● **Work instruction**
Could you print every line from the first one of the records below through the line containing "start_h: hours from", with both included and nothing else?

+ + + +
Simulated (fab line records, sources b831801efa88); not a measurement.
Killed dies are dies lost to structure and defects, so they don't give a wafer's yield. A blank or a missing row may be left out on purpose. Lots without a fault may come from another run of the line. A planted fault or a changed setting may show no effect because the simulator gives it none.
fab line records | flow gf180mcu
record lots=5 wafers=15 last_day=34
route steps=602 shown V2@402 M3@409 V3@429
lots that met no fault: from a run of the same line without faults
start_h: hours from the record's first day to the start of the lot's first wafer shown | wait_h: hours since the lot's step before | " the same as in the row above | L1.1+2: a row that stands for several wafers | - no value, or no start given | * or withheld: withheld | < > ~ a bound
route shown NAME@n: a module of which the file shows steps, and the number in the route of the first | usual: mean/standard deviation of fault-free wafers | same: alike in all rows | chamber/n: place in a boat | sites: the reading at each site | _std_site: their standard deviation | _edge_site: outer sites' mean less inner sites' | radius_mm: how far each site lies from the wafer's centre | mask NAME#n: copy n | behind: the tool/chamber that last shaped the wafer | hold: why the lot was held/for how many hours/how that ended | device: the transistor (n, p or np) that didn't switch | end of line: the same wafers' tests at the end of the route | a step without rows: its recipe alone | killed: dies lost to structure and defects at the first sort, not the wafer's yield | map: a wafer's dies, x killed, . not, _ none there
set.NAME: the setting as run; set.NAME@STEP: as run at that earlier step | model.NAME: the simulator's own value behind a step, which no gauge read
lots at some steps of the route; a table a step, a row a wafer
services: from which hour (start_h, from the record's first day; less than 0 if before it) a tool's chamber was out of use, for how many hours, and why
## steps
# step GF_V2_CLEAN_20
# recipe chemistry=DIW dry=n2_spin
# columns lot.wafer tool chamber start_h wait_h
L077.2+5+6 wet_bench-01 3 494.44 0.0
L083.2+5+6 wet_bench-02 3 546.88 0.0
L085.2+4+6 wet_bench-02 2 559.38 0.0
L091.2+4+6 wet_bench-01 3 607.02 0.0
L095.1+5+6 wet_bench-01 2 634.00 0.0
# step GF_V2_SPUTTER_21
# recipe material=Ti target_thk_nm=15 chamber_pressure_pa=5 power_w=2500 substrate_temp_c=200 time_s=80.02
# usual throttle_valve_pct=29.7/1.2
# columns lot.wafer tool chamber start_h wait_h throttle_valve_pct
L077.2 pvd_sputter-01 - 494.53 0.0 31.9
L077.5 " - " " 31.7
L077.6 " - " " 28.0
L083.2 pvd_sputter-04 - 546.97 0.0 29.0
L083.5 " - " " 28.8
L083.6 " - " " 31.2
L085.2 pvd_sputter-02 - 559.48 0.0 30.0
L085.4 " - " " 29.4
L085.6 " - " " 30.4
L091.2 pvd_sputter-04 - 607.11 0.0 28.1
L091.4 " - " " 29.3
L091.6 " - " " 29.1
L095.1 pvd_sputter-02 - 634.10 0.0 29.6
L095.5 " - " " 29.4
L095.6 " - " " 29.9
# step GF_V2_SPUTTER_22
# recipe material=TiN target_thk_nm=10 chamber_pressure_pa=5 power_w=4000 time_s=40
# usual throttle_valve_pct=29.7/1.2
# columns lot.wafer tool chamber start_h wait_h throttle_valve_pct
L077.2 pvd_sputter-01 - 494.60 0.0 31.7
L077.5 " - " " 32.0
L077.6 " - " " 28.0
+ + + +

● **Exercise output**
Simulated (fab line records, sources b831801efa88); not a measurement.
Killed dies are dies lost to structure and defects, so they don't give a wafer's yield. A blank or a missing row may be left out on purpose. Lots without a fault may come from another run of the line. A planted fault or a changed setting may show no effect because the simulator gives it none.
fab line records | flow gf180mcu
record lots=5 wafers=15 last_day=34
route steps=602 shown V2@402 M3@409 V3@429
lots that met no fault: from a run of the same line without faults
start_h: hours from the record's first day to the start of the lot's first wafer shown | wait_h: hours since the lot's step before | " the same as in the row above | L1.1+2: a row that stands for several wafers | - no value, or no start given | * or withheld: withheld | < > ~ a bound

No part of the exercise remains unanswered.